**Work item**
A complete and exact copy of the entries below is the expected result.

**Records supplied**

------

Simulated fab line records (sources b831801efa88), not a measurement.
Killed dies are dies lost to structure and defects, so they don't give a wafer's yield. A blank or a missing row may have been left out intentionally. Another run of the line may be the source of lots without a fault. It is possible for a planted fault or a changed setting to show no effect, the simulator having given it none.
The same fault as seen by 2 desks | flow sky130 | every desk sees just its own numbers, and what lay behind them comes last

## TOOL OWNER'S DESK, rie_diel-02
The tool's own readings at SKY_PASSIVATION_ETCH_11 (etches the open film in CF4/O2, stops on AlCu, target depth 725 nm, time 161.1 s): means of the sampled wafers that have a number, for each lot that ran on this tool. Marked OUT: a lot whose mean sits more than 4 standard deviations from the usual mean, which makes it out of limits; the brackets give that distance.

------

**Written reply**
Simulated fab line records (sources b831801efa88), not a measurement.
Killed dies are dies lost to structure and defects, so they don't give a wafer's yield. A blank or a missing row may have been left out intentionally. Another run of the line may be the source of lots without a fault. It is possible for a planted fault or a changed setting to show no effect, the simulator having given it none.
The same fault as seen by 2 desks | flow sky130 | every desk sees just its own numbers, and what lay behind them comes last

## TOOL OWNER'S DESK, rie_diel-02
The tool's own readings at SKY_PASSIVATION_ETCH_11 (etches the open film in CF4/O2, stops on AlCu, target depth 725 nm, time 161.1 s): means of the sampled wafers that have a number, for each lot that ran on this tool. Marked OUT: a lot whose mean sits more than 4 standard deviations from the usual mean, which makes it out of limits; the brackets give that distance.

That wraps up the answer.